TASK ITEM
Only one stretch of the records below should be repeated. It starts with the line containing "on the image||Found||" and goes on through the line containing "to centre)|990 nm|", exactly as written.

GIVEN INFORMATION
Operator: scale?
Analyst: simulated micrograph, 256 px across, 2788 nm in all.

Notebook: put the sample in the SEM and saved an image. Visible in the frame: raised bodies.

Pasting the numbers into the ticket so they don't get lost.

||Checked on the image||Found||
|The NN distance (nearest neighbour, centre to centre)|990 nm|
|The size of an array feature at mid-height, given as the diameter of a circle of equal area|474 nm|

WRITTEN ANSWER
||Checked on the image||Found||
|The NN distance (nearest neighbour, centre to centre)|990 nm|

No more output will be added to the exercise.